Work request →
Among the entries below, take the line with "In a pile the" and the line with "(*) after a", and output them and every line between them exactly, with nothing else.

# # #

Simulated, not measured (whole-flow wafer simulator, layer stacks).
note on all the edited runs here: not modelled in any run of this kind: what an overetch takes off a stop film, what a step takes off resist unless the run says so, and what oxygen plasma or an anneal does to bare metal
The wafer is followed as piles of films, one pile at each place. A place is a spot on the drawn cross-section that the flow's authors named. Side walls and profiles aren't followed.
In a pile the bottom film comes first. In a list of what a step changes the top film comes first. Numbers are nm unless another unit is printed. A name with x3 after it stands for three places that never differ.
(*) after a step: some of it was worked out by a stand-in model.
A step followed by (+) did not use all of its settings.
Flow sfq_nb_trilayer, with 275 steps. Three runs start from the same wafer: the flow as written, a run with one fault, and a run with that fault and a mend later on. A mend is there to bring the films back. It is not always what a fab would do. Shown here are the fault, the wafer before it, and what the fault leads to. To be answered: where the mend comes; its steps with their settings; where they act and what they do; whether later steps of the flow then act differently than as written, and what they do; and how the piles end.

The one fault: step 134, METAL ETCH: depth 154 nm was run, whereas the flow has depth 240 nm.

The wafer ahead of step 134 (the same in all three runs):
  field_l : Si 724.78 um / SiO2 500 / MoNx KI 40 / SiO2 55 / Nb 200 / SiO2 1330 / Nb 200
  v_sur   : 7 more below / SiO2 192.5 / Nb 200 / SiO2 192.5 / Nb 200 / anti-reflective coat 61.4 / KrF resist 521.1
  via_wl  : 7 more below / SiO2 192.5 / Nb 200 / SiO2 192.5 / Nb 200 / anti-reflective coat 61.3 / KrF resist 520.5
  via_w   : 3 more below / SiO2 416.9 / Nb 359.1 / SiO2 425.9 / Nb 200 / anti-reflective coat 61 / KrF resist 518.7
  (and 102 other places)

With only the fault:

# # #

Written response →
In a pile the bottom film comes first. In a list of what a step changes the top film comes first. Numbers are nm unless another unit is printed. A name with x3 after it stands for three places that never differ.
(*) after a step: some of it was worked out by a stand-in model.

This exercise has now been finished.